[ACTION ITEM] This exercise calls for an exact copy of the listing below.

Top of DATA TO EXAMINE

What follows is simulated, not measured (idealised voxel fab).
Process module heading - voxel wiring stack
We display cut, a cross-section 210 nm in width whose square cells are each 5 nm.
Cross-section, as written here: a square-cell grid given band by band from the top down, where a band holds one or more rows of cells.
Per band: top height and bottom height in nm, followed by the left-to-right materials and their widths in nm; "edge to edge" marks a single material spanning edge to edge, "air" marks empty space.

Bottom of DATA TO EXAMINE

[RESPONSE BOX]
What follows is simulated, not measured (idealised voxel fab).
Process module heading - voxel wiring stack
We display cut, a cross-section 210 nm in width whose square cells are each 5 nm.
Cross-section, as written here: a square-cell grid given band by band from the top down, where a band holds one or more rows of cells.
Per band: top height and bottom height in nm, followed by the left-to-right materials and their widths in nm; "edge to edge" marks a single material spanning edge to edge, "air" marks empty space.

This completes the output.